### Brief
Locate, in the data below, the line that contains "Averaged over the" and the line that contains "- NHARC_P_GATE_EXPOSE_43: exposes"; reproduce exactly those two lines and every line between them, nothing more.

### Supplied information
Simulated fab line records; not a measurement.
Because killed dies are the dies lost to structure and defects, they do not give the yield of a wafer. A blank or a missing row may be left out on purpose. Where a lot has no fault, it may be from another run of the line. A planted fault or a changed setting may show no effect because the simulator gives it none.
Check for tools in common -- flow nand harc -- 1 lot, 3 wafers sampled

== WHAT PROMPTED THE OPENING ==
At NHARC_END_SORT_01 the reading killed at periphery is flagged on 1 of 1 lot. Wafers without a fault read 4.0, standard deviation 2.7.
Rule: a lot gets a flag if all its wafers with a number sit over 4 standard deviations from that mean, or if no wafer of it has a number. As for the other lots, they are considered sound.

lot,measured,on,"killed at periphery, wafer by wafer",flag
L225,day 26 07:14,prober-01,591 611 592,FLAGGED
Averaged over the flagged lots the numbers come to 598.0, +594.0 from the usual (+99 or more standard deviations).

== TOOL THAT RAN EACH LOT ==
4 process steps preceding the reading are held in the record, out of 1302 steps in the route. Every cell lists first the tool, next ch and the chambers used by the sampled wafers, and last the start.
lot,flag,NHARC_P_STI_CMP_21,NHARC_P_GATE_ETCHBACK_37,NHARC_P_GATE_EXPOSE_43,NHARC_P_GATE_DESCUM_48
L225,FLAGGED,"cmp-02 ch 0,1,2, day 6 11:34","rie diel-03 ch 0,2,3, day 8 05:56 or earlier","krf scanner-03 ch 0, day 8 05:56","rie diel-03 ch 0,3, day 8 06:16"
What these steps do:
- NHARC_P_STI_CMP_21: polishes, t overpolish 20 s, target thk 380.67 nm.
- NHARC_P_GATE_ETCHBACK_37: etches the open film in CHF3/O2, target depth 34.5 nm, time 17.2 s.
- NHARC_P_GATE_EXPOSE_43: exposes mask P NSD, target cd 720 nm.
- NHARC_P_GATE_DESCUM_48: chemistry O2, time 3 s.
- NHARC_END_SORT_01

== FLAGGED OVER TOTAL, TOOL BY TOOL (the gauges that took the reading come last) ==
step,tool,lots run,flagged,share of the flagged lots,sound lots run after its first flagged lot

### Written reply
Averaged over the flagged lots the numbers come to 598.0, +594.0 from the usual (+99 or more standard deviations).

== TOOL THAT RAN EACH LOT ==
4 process steps preceding the reading are held in the record, out of 1302 steps in the route. Every cell lists first the tool, next ch and the chambers used by the sampled wafers, and last the start.
lot,flag,NHARC_P_STI_CMP_21,NHARC_P_GATE_ETCHBACK_37,NHARC_P_GATE_EXPOSE_43,NHARC_P_GATE_DESCUM_48
L225,FLAGGED,"cmp-02 ch 0,1,2, day 6 11:34","rie diel-03 ch 0,2,3, day 8 05:56 or earlier","krf scanner-03 ch 0, day 8 05:56","rie diel-03 ch 0,3, day 8 06:16"
What these steps do:
- NHARC_P_STI_CMP_21: polishes, t overpolish 20 s, target thk 380.67 nm.
- NHARC_P_GATE_ETCHBACK_37: etches the open film in CHF3/O2, target depth 34.5 nm, time 17.2 s.
- NHARC_P_GATE_EXPOSE_43: exposes mask P NSD, target cd 720 nm.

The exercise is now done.